▸ Requirement
For the material below, output exactly the span from the line with "C1: hours of" to the line with "Not every run", including both, and nothing besides.

*****
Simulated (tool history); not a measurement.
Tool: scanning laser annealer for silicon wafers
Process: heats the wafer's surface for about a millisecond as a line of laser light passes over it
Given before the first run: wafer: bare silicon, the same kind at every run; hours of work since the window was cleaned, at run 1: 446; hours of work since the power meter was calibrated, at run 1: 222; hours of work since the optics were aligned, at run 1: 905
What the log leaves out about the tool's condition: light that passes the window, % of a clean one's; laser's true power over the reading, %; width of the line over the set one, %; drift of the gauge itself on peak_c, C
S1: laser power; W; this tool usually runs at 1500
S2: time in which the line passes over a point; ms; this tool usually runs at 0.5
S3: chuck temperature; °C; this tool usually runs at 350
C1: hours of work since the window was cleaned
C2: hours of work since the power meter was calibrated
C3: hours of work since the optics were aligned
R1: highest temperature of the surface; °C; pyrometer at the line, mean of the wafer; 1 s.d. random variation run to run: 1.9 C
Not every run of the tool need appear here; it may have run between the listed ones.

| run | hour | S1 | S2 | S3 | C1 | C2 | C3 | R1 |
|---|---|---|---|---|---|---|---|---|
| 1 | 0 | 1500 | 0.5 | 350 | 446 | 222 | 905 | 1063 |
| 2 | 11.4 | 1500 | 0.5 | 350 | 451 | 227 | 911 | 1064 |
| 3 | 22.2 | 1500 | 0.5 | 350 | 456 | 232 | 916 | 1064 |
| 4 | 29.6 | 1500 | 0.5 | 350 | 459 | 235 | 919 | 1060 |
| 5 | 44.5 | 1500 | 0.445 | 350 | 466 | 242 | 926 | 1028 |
*****

▸ Your response
C1: hours of work since the window was cleaned
C2: hours of work since the power meter was calibrated
C3: hours of work since the optics were aligned
R1: highest temperature of the surface; °C; pyrometer at the line, mean of the wafer; 1 s.d. random variation run to run: 1.9 C
Not every run of the tool need appear here; it may have run between the listed ones.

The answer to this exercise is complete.